Assigned task:
Copy word for word the lines from the start of the records through the line that contains "startH: hours from", both included.

Data to examine:
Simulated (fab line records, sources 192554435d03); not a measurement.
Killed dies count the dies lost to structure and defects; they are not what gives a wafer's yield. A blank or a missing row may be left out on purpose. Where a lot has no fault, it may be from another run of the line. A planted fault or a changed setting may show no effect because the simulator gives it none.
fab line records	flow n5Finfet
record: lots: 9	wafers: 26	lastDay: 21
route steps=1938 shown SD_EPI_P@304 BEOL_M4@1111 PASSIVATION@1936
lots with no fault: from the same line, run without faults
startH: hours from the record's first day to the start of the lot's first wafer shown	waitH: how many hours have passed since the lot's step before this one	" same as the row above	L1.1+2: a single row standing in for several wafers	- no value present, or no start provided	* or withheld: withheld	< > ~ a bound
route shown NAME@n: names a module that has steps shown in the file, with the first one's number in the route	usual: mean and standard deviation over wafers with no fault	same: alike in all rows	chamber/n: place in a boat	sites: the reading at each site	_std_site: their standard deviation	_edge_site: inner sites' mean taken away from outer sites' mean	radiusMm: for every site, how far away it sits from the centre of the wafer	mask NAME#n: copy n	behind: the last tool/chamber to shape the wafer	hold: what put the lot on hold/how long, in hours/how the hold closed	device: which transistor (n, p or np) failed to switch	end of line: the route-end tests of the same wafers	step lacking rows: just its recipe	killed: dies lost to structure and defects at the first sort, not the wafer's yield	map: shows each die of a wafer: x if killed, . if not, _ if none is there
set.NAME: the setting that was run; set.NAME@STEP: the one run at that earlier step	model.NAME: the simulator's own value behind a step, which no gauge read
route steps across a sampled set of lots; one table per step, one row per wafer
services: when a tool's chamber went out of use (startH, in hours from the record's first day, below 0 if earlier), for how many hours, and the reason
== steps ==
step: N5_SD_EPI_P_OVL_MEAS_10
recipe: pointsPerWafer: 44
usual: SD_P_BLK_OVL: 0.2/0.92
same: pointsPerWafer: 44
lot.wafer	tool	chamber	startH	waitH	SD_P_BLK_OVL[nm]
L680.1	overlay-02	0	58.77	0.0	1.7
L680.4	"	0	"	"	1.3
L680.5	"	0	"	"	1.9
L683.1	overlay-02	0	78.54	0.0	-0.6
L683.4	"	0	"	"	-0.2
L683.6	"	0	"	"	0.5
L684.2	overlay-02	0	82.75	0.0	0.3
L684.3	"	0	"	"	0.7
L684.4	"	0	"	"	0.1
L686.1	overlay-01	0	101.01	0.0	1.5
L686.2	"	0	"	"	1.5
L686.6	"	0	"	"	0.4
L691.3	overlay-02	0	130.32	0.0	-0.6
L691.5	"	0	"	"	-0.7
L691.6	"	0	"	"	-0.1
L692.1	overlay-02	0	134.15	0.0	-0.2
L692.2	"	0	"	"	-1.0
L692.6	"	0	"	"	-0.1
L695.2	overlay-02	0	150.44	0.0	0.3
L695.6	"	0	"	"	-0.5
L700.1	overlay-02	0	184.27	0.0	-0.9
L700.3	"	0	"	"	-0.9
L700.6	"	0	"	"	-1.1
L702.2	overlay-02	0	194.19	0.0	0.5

Solution:
Simulated (fab line records, sources 192554435d03); not a measurement.
Killed dies count the dies lost to structure and defects; they are not what gives a wafer's yield. A blank or a missing row may be left out on purpose. Where a lot has no fault, it may be from another run of the line. A planted fault or a changed setting may show no effect because the simulator gives it none.
fab line records	flow n5Finfet
record: lots: 9	wafers: 26	lastDay: 21
route steps=1938 shown SD_EPI_P@304 BEOL_M4@1111 PASSIVATION@1936
lots with no fault: from the same line, run without faults
startH: hours from the record's first day to the start of the lot's first wafer shown	waitH: how many hours have passed since the lot's step before this one	" same as the row above	L1.1+2: a single row standing in for several wafers	- no value present, or no start provided	* or withheld: withheld	< > ~ a bound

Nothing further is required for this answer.